**Action item**: Only those lines running from the start of the listing below through the line that holds "result = lines" are to be written out, exactly and in full.

**The data**:
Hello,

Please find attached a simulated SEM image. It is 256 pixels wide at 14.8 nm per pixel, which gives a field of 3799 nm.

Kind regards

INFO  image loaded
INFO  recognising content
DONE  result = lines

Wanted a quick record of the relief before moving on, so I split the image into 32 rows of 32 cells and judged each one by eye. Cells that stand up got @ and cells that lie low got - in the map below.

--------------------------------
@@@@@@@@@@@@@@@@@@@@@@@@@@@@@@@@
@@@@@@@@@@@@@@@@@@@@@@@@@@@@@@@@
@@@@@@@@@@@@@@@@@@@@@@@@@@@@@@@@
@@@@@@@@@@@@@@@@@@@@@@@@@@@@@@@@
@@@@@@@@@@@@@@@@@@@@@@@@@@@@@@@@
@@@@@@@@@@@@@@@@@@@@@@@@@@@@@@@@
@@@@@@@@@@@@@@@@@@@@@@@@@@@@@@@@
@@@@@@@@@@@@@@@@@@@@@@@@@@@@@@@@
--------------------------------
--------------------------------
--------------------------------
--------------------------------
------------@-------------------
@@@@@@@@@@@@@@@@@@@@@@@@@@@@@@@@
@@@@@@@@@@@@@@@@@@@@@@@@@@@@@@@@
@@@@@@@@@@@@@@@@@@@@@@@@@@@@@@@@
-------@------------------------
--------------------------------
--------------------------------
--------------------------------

**Exercise answer**:
Hello,

Please find attached a simulated SEM image. It is 256 pixels wide at 14.8 nm per pixel, which gives a field of 3799 nm.

Kind regards

INFO  image loaded
INFO  recognising content
DONE  result = lines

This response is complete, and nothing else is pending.